> WORK ORDER
Up to and including the line with "Which tool did", reproduce the listing below exactly, beginning at its first line.

> ENTRIES PROVIDED
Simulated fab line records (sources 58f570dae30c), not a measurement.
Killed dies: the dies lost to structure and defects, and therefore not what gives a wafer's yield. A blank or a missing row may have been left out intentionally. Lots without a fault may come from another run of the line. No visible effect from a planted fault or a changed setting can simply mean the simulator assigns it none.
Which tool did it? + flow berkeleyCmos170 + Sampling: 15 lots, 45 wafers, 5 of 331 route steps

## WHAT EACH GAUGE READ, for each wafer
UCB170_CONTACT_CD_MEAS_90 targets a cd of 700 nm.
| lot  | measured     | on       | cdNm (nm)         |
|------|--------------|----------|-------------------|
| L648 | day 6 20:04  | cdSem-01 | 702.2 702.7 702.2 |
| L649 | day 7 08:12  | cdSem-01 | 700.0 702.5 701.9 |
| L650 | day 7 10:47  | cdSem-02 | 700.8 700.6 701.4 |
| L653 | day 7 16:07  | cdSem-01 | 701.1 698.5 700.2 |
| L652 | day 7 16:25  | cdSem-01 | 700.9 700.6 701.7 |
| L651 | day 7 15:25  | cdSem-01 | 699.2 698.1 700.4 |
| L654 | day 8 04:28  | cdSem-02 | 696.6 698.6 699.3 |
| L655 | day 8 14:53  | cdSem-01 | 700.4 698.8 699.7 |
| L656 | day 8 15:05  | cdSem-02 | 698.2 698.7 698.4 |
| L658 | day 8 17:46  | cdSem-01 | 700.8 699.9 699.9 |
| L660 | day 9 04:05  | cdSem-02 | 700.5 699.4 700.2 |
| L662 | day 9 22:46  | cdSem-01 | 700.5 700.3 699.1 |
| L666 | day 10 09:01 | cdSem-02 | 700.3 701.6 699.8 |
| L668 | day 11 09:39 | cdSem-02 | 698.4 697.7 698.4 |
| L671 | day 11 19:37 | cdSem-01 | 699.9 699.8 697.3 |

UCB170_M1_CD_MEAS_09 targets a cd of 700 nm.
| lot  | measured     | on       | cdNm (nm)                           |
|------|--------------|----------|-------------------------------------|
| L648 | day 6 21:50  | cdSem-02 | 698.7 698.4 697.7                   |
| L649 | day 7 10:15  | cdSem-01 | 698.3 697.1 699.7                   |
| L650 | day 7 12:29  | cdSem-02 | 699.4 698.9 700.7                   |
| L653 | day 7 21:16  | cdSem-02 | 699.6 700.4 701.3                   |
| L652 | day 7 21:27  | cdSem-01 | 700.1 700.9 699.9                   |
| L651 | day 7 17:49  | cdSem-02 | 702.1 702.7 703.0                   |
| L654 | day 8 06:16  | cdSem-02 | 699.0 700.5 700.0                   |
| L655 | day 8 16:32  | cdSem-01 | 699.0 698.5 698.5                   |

> EXERCISE OUTPUT
Simulated fab line records (sources 58f570dae30c), not a measurement.
Killed dies: the dies lost to structure and defects, and therefore not what gives a wafer's yield. A blank or a missing row may have been left out intentionally. Lots without a fault may come from another run of the line. No visible effect from a planted fault or a changed setting can simply mean the simulator assigns it none.
Which tool did it? + flow berkeleyCmos170 + Sampling: 15 lots, 45 wafers, 5 of 331 route steps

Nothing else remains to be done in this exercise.